▶ _Work task_
Take the data below and extract the lines from the one with "Membrane degasser in" to the one with "Given before the", inclusive, exactly as written.

▶ _Dataset content_
________________________

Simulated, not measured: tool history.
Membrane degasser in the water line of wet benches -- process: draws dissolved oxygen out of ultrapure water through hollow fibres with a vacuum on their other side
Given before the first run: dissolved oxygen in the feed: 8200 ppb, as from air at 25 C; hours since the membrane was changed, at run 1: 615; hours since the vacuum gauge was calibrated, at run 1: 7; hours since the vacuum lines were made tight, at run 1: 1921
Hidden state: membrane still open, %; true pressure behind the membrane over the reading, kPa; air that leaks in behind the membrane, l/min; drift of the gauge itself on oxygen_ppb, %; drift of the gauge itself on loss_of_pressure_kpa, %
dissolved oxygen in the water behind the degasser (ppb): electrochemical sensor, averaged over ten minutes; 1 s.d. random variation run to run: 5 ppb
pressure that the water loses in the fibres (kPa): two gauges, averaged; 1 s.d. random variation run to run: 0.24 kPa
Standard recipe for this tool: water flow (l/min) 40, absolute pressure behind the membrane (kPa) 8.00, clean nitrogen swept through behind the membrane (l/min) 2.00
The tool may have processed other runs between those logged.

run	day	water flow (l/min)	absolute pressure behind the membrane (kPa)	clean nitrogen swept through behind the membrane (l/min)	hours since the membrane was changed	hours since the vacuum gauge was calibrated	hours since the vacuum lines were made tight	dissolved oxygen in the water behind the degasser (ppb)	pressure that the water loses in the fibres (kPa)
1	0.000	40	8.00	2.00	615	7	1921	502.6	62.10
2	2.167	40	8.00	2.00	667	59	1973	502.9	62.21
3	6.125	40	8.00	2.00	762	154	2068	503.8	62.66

________________________

▶ _Written reply_
Membrane degasser in the water line of wet benches -- process: draws dissolved oxygen out of ultrapure water through hollow fibres with a vacuum on their other side
Given before the first run: dissolved oxygen in the feed: 8200 ppb, as from air at 25 C; hours since the membrane was changed, at run 1: 615; hours since the vacuum gauge was calibrated, at run 1: 7; hours since the vacuum lines were made tight, at run 1: 1921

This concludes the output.